Requirement: Print every line of the listing below, starting with the line that holds "route steps=1938 shown" and going on through the line that holds "# step N5_HKMG_FIN_COAT_42", both included, and print nothing else.

━━━━━━━━━━━━━━━━━━━━━━━━━━━━━━

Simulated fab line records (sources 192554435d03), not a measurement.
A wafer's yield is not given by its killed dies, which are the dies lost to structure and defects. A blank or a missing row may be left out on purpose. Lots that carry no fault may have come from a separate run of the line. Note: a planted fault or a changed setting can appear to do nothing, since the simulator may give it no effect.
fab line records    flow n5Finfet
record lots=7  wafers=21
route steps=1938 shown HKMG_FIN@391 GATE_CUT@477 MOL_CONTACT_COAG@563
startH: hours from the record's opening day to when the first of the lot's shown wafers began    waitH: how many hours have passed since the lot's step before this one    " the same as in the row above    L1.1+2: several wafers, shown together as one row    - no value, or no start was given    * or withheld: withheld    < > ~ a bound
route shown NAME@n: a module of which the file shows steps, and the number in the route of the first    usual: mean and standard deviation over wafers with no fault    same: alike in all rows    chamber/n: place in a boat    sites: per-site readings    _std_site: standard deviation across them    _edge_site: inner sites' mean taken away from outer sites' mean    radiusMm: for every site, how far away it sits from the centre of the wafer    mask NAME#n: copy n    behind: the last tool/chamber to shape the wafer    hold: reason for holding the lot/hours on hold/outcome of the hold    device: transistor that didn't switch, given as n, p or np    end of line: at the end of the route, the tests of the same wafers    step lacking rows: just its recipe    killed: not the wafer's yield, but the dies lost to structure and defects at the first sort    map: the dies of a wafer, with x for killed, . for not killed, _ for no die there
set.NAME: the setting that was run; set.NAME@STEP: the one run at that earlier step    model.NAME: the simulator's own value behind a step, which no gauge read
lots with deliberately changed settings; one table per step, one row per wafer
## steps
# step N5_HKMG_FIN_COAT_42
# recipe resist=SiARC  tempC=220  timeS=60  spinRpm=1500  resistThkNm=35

━━━━━━━━━━━━━━━━━━━━━━━━━━━━━━

Written response:
route steps=1938 shown HKMG_FIN@391 GATE_CUT@477 MOL_CONTACT_COAG@563
startH: hours from the record's opening day to when the first of the lot's shown wafers began    waitH: how many hours have passed since the lot's step before this one    " the same as in the row above    L1.1+2: several wafers, shown together as one row    - no value, or no start was given    * or withheld: withheld    < > ~ a bound
route shown NAME@n: a module of which the file shows steps, and the number in the route of the first    usual: mean and standard deviation over wafers with no fault    same: alike in all rows    chamber/n: place in a boat    sites: per-site readings    _std_site: standard deviation across them    _edge_site: inner sites' mean taken away from outer sites' mean    radiusMm: for every site, how far away it sits from the centre of the wafer    mask NAME#n: copy n    behind: the last tool/chamber to shape the wafer    hold: reason for holding the lot/hours on hold/outcome of the hold    device: transistor that didn't switch, given as n, p or np    end of line: at the end of the route, the tests of the same wafers    step lacking rows: just its recipe    killed: not the wafer's yield, but the dies lost to structure and defects at the first sort    map: the dies of a wafer, with x for killed, . for not killed, _ for no die there
set.NAME: the setting that was run; set.NAME@STEP: the one run at that earlier step    model.NAME: the simulator's own value behind a step, which no gauge read
lots with deliberately changed settings; one table per step, one row per wafer
## steps
# step N5_HKMG_FIN_COAT_42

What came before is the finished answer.